* [Work item]
Copy the records below exactly. Include all of them.

..........

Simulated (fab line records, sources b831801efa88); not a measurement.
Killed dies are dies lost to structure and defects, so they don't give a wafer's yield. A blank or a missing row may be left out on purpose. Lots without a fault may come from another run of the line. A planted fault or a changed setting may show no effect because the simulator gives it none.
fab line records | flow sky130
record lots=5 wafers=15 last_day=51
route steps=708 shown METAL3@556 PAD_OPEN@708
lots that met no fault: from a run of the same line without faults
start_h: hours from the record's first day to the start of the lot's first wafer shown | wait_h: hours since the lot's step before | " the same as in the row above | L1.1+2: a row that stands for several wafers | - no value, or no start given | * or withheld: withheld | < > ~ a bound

..........

* [Answer space]
Simulated (fab line records, sources b831801efa88); not a measurement.
Killed dies are dies lost to structure and defects, so they don't give a wafer's yield. A blank or a missing row may be left out on purpose. Lots without a fault may come from another run of the line. A planted fault or a changed setting may show no effect because the simulator gives it none.
fab line records | flow sky130
record lots=5 wafers=15 last_day=51
route steps=708 shown METAL3@556 PAD_OPEN@708
lots that met no fault: from a run of the same line without faults
start_h: hours from the record's first day to the start of the lot's first wafer shown | wait_h: hours since the lot's step before | " the same as in the row above | L1.1+2: a row that stands for several wafers | - no value, or no start given | * or withheld: withheld | < > ~ a bound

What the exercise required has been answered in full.